__WORK INSTRUCTION__. Among the entries below, one stretch runs from the line that contains "L292;day 11 15:52;35.2;0.15;0.22;669;462;251;-249.1" through the line that contains "## AT THE TOOL OWNER'S DESK: rieSi-02". Repeat that stretch exactly, ends included, and only that.

__PROVIDED DATA__.
------------------------------------------------------------

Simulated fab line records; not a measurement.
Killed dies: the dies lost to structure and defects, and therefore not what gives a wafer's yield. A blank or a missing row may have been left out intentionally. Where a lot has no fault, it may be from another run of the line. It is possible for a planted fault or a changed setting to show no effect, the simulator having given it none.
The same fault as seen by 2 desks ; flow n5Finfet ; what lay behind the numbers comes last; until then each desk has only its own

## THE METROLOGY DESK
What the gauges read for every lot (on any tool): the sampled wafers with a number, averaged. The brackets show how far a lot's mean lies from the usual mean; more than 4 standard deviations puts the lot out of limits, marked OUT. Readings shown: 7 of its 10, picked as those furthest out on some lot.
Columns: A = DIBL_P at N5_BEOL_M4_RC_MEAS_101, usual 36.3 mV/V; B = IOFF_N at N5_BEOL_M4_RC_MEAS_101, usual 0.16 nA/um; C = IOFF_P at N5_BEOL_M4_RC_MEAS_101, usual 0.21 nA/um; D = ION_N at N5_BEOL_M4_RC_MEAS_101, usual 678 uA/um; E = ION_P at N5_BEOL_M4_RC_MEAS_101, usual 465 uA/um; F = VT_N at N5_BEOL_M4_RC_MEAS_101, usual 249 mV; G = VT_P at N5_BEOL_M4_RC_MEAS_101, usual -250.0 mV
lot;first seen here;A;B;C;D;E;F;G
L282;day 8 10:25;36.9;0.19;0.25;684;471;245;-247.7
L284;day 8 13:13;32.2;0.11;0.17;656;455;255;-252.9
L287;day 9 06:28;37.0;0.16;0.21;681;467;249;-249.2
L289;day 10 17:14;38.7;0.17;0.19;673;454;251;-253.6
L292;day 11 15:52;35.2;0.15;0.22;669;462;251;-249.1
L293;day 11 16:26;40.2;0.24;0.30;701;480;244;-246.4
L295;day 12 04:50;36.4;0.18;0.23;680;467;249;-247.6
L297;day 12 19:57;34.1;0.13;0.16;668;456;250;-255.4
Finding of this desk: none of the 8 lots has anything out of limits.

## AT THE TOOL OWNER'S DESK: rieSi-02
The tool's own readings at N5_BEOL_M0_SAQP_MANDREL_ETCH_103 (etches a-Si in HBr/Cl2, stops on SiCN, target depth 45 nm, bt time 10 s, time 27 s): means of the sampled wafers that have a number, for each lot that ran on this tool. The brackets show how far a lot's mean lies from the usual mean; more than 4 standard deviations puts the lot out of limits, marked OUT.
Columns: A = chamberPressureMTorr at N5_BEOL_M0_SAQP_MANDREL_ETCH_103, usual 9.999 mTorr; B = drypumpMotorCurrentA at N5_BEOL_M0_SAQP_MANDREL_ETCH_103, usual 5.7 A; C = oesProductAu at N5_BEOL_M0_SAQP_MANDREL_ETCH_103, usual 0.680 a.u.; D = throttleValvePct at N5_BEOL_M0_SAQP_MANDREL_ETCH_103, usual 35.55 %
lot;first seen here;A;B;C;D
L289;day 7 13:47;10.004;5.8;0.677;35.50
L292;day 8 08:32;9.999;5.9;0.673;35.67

------------------------------------------------------------

__YOUR RESPONSE__.
L292;day 11 15:52;35.2;0.15;0.22;669;462;251;-249.1
L293;day 11 16:26;40.2;0.24;0.30;701;480;244;-246.4
L295;day 12 04:50;36.4;0.18;0.23;680;467;249;-247.6
L297;day 12 19:57;34.1;0.13;0.16;668;456;250;-255.4
Finding of this desk: none of the 8 lots has anything out of limits.

## AT THE TOOL OWNER'S DESK: rieSi-02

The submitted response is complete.